Provided records: Begin
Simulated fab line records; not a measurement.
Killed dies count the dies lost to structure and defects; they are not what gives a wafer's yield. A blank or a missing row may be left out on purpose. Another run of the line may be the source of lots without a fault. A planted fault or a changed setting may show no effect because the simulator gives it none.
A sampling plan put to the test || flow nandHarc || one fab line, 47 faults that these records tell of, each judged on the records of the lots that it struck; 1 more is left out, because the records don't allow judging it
Provided records: End

[Requirement] Write all the entries again precisely as they were given.

[Task response]
Simulated fab line records; not a measurement.
Killed dies count the dies lost to structure and defects; they are not what gives a wafer's yield. A blank or a missing row may be left out on purpose. Another run of the line may be the source of lots without a fault. A planted fault or a changed setting may show no effect because the simulator gives it none.
A sampling plan put to the test || flow nandHarc || one fab line, 47 faults that these records tell of, each judged on the records of the lots that it struck; 1 more is left out, because the records don't allow judging it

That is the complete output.